**** Material shown

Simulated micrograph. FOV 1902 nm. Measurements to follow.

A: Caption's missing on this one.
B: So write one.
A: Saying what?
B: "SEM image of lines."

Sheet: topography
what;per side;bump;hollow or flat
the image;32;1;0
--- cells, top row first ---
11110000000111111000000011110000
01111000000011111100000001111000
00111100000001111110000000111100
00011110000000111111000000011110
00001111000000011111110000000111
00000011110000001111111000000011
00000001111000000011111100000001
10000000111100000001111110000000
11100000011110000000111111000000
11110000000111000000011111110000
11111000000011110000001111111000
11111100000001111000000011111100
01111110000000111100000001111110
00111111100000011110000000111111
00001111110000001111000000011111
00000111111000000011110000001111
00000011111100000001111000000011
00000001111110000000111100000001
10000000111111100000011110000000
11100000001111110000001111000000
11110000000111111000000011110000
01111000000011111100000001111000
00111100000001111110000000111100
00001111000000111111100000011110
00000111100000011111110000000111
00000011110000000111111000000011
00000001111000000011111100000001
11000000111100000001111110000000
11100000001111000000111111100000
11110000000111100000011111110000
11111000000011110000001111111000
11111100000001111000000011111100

********

**Activity:**
Each line of the records above, from the first through the one containing "11000000111100000001111110000000", is to be retyped exactly; no other line belongs.

**Task solution:**
Simulated micrograph. FOV 1902 nm. Measurements to follow.

A: Caption's missing on this one.
B: So write one.
A: Saying what?
B: "SEM image of lines."

Sheet: topography
what;per side;bump;hollow or flat
the image;32;1;0
--- cells, top row first ---
11110000000111111000000011110000
01111000000011111100000001111000
00111100000001111110000000111100
00011110000000111111000000011110
00001111000000011111110000000111
00000011110000001111111000000011
00000001111000000011111100000001
10000000111100000001111110000000
11100000011110000000111111000000
11110000000111000000011111110000
11111000000011110000001111111000
11111100000001111000000011111100
01111110000000111100000001111110
00111111100000011110000000111111
00001111110000001111000000011111
00000111111000000011110000001111
00000011111100000001111000000011
00000001111110000000111100000001
10000000111111100000011110000000
11100000001111110000001111000000
11110000000111111000000011110000
01111000000011111100000001111000
00111100000001111110000000111100
00001111000000111111100000011110
00000111100000011111110000000111
00000011110000000111111000000011
00000001111000000011111100000001
11000000111100000001111110000000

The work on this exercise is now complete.